--- START ---

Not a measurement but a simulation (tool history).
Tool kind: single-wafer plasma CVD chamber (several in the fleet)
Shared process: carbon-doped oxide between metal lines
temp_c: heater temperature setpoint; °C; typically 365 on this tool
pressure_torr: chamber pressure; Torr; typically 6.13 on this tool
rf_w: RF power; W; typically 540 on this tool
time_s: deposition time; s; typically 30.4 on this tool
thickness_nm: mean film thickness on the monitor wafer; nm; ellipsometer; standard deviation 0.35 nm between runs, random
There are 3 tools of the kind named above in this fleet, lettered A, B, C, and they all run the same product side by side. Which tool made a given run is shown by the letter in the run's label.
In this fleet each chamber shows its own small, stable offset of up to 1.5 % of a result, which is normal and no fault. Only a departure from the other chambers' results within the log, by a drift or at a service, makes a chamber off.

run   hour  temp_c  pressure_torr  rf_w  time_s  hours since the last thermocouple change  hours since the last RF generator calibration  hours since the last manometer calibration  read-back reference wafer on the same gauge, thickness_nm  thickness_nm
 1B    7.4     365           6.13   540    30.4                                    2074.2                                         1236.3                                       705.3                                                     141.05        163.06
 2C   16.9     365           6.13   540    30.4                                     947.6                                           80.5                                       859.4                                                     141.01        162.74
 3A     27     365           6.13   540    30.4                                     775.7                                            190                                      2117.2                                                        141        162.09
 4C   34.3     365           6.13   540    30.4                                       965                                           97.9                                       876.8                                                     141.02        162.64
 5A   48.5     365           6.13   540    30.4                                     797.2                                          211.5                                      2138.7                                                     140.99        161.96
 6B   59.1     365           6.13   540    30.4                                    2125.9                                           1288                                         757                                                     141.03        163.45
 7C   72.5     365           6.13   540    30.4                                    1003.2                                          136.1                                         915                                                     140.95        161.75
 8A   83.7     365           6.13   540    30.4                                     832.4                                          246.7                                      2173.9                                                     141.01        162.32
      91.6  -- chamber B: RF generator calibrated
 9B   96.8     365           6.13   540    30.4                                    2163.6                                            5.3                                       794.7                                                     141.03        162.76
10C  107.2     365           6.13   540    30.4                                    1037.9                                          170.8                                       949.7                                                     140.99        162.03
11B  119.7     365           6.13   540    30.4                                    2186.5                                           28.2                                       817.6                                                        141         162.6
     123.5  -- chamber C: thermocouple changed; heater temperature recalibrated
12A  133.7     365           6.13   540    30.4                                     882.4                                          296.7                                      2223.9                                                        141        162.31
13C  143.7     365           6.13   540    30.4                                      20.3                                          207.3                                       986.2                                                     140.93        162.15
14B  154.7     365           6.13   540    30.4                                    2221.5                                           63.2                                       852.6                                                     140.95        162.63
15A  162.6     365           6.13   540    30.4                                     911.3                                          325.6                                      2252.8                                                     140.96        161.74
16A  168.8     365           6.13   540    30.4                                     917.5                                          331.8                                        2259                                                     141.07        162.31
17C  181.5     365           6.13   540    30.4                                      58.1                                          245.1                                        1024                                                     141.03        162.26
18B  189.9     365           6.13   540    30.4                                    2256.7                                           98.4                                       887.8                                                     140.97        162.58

--- END ---

_EXERCISE_
Reproduce the listing above exactly, but only from its first line through the line holding "temp_c: heater temperature"; both of those lines are included.

_ANSWER SPACE_
Not a measurement but a simulation (tool history).
Tool kind: single-wafer plasma CVD chamber (several in the fleet)
Shared process: carbon-doped oxide between metal lines
temp_c: heater temperature setpoint; °C; typically 365 on this tool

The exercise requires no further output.